• Data provided:
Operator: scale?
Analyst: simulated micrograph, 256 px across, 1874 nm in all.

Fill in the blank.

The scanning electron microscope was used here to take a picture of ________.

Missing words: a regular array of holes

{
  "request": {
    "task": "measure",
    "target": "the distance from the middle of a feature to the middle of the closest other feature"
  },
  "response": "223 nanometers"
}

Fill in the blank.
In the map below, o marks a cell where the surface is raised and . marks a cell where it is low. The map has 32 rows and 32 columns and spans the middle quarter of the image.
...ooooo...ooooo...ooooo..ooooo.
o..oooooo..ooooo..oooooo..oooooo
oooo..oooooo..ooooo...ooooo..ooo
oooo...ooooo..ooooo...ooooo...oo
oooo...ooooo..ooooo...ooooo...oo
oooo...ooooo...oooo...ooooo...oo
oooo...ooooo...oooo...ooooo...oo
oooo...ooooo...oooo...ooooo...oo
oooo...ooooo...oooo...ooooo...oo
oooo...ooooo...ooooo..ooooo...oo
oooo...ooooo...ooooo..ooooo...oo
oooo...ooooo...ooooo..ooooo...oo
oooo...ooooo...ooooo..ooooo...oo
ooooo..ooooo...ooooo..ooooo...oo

• Work order: Line by line, copy the data above.

• Exercise response:
Operator: scale?
Analyst: simulated micrograph, 256 px across, 1874 nm in all.

Fill in the blank.

The scanning electron microscope was used here to take a picture of ________.

Missing words: a regular array of holes

{
  "request": {
    "task": "measure",
    "target": "the distance from the middle of a feature to the middle of the closest other feature"
  },
  "response": "223 nanometers"
}

Fill in the blank.
In the map below, o marks a cell where the surface is raised and . marks a cell where it is low. The map has 32 rows and 32 columns and spans the middle quarter of the image.
...ooooo...ooooo...ooooo..ooooo.
o..oooooo..ooooo..oooooo..oooooo
oooo..oooooo..ooooo...ooooo..ooo
oooo...ooooo..ooooo...ooooo...oo
oooo...ooooo..ooooo...ooooo...oo
oooo...ooooo...oooo...ooooo...oo
oooo...ooooo...oooo...ooooo...oo
oooo...ooooo...oooo...ooooo...oo
oooo...ooooo...oooo...ooooo...oo
oooo...ooooo...ooooo..ooooo...oo
oooo...ooooo...ooooo..ooooo...oo
oooo...ooooo...ooooo..ooooo...oo
oooo...ooooo...ooooo..ooooo...oo
ooooo..ooooo...ooooo..ooooo...oo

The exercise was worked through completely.